++++ Supplied information
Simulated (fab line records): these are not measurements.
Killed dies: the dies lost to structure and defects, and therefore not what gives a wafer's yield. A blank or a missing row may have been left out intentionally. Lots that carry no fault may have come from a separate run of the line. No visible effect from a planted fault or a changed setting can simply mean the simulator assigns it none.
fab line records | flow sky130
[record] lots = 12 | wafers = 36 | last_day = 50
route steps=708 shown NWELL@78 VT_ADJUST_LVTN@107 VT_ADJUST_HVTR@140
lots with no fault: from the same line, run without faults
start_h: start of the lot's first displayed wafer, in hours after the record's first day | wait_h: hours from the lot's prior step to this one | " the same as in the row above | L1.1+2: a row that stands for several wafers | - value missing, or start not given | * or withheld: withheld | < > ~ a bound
++++++++

| Work task |
Transcribe each entry. Leave nothing out.

| Response box |
Simulated (fab line records): these are not measurements.
Killed dies: the dies lost to structure and defects, and therefore not what gives a wafer's yield. A blank or a missing row may have been left out intentionally. Lots that carry no fault may have come from a separate run of the line. No visible effect from a planted fault or a changed setting can simply mean the simulator assigns it none.
fab line records | flow sky130
[record] lots = 12 | wafers = 36 | last_day = 50
route steps=708 shown NWELL@78 VT_ADJUST_LVTN@107 VT_ADJUST_HVTR@140
lots with no fault: from the same line, run without faults
start_h: start of the lot's first displayed wafer, in hours after the record's first day | wait_h: hours from the lot's prior step to this one | " the same as in the row above | L1.1+2: a row that stands for several wafers | - value missing, or start not given | * or withheld: withheld | < > ~ a bound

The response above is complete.